REQUIRED ACTION: Return every line from the one with "lots that met" through the one with "start_h: hours from", inclusive, exactly as it appears below.

RAW DATA: Begin

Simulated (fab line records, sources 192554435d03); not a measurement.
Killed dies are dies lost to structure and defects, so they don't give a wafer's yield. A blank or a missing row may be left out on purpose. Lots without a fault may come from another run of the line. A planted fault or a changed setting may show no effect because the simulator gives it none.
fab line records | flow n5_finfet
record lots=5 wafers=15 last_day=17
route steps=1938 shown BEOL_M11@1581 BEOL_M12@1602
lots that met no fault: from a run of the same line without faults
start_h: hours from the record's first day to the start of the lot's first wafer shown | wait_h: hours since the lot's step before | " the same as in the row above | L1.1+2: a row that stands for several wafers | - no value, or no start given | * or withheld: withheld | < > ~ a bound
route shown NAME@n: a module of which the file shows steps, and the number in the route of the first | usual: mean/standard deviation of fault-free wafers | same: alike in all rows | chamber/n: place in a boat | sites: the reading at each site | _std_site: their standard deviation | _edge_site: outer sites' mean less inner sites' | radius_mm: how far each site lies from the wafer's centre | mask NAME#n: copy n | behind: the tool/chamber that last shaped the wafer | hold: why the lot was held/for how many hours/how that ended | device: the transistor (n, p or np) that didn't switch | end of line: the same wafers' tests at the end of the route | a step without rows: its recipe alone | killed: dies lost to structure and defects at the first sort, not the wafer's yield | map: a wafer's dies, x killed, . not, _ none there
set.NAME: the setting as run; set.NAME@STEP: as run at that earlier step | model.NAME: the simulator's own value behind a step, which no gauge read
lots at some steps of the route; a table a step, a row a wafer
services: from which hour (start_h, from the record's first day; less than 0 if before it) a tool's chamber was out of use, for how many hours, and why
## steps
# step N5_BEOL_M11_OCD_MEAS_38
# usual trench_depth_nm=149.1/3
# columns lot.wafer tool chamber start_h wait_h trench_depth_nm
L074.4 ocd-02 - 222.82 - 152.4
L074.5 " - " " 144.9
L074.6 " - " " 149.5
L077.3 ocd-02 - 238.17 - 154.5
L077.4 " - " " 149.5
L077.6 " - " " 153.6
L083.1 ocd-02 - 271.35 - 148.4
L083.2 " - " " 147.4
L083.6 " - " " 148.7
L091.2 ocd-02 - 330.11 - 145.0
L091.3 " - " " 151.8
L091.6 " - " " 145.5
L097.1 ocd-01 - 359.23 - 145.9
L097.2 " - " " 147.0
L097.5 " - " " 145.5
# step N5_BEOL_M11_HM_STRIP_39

RAW DATA: End

TASK RESPONSE:
lots that met no fault: from a run of the same line without faults
start_h: hours from the record's first day to the start of the lot's first wafer shown | wait_h: hours since the lot's step before | " the same as in the row above | L1.1+2: a row that stands for several wafers | - no value, or no start given | * or withheld: withheld | < > ~ a bound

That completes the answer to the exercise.